=== ACTIVITY ===
Write out once more the lines running from the top of the entries below to the line with "1160 | 1130.8 |", both ends included.

=== MATERIAL PROVIDED ===

-=-=-

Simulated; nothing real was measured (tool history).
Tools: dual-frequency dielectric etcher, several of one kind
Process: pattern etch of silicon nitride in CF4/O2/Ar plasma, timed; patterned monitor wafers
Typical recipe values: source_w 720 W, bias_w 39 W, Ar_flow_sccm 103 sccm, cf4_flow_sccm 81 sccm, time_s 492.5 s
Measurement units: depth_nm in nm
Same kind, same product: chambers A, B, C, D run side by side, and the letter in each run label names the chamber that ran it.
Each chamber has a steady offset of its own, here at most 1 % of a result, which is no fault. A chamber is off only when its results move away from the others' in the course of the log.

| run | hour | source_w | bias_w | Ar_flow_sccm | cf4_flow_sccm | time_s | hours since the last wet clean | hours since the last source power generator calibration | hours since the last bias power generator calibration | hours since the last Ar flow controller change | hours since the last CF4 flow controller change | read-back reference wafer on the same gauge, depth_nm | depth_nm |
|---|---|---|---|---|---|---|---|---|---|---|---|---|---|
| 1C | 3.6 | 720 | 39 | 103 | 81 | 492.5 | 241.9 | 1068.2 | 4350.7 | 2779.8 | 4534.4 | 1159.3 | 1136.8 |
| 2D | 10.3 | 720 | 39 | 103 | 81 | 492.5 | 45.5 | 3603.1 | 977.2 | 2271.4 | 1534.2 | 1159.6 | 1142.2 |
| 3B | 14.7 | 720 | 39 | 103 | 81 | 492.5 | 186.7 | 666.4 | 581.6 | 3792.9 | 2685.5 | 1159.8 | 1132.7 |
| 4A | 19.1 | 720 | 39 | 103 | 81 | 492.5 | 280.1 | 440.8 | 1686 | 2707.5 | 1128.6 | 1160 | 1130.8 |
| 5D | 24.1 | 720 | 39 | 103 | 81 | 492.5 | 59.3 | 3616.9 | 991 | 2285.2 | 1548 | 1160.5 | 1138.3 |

-=-=-

=== RESPONSE ===
Simulated; nothing real was measured (tool history).
Tools: dual-frequency dielectric etcher, several of one kind
Process: pattern etch of silicon nitride in CF4/O2/Ar plasma, timed; patterned monitor wafers
Typical recipe values: source_w 720 W, bias_w 39 W, Ar_flow_sccm 103 sccm, cf4_flow_sccm 81 sccm, time_s 492.5 s
Measurement units: depth_nm in nm
Same kind, same product: chambers A, B, C, D run side by side, and the letter in each run label names the chamber that ran it.
Each chamber has a steady offset of its own, here at most 1 % of a result, which is no fault. A chamber is off only when its results move away from the others' in the course of the log.

| run | hour | source_w | bias_w | Ar_flow_sccm | cf4_flow_sccm | time_s | hours since the last wet clean | hours since the last source power generator calibration | hours since the last bias power generator calibration | hours since the last Ar flow controller change | hours since the last CF4 flow controller change | read-back reference wafer on the same gauge, depth_nm | depth_nm |
|---|---|---|---|---|---|---|---|---|---|---|---|---|---|
| 1C | 3.6 | 720 | 39 | 103 | 81 | 492.5 | 241.9 | 1068.2 | 4350.7 | 2779.8 | 4534.4 | 1159.3 | 1136.8 |
| 2D | 10.3 | 720 | 39 | 103 | 81 | 492.5 | 45.5 | 3603.1 | 977.2 | 2271.4 | 1534.2 | 1159.6 | 1142.2 |
| 3B | 14.7 | 720 | 39 | 103 | 81 | 492.5 | 186.7 | 666.4 | 581.6 | 3792.9 | 2685.5 | 1159.8 | 1132.7 |
| 4A | 19.1 | 720 | 39 | 103 | 81 | 492.5 | 280.1 | 440.8 | 1686 | 2707.5 | 1128.6 | 1160 | 1130.8 |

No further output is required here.